LISTED RECORDS:
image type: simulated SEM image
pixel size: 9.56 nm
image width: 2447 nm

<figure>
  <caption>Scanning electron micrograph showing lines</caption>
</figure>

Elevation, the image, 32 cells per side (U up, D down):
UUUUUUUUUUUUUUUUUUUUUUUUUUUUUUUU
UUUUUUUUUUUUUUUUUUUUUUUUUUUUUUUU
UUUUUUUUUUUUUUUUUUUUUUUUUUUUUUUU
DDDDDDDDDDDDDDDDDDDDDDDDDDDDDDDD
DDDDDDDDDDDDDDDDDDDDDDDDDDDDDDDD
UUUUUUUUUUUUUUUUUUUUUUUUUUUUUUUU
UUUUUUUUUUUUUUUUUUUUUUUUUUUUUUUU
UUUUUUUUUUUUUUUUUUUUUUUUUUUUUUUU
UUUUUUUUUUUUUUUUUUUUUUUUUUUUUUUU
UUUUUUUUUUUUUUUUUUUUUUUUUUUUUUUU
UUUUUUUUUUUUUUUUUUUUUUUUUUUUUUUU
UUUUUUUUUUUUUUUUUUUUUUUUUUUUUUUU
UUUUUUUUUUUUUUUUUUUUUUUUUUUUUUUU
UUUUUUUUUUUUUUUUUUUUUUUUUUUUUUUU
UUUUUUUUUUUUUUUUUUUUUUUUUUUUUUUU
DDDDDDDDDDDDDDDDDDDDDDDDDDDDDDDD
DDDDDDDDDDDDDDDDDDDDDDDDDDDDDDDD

REQUIRED ACTION: Please output the complete set of records above without any alteration.

ANSWER BOX:
image type: simulated SEM image
pixel size: 9.56 nm
image width: 2447 nm

<figure>
  <caption>Scanning electron micrograph showing lines</caption>
</figure>

Elevation, the image, 32 cells per side (U up, D down):
UUUUUUUUUUUUUUUUUUUUUUUUUUUUUUUU
UUUUUUUUUUUUUUUUUUUUUUUUUUUUUUUU
UUUUUUUUUUUUUUUUUUUUUUUUUUUUUUUU
DDDDDDDDDDDDDDDDDDDDDDDDDDDDDDDD
DDDDDDDDDDDDDDDDDDDDDDDDDDDDDDDD
UUUUUUUUUUUUUUUUUUUUUUUUUUUUUUUU
UUUUUUUUUUUUUUUUUUUUUUUUUUUUUUUU
UUUUUUUUUUUUUUUUUUUUUUUUUUUUUUUU
UUUUUUUUUUUUUUUUUUUUUUUUUUUUUUUU
UUUUUUUUUUUUUUUUUUUUUUUUUUUUUUUU
UUUUUUUUUUUUUUUUUUUUUUUUUUUUUUUU
UUUUUUUUUUUUUUUUUUUUUUUUUUUUUUUU
UUUUUUUUUUUUUUUUUUUUUUUUUUUUUUUU
UUUUUUUUUUUUUUUUUUUUUUUUUUUUUUUU
UUUUUUUUUUUUUUUUUUUUUUUUUUUUUUUU
DDDDDDDDDDDDDDDDDDDDDDDDDDDDDDDD
DDDDDDDDDDDDDDDDDDDDDDDDDDDDDDDD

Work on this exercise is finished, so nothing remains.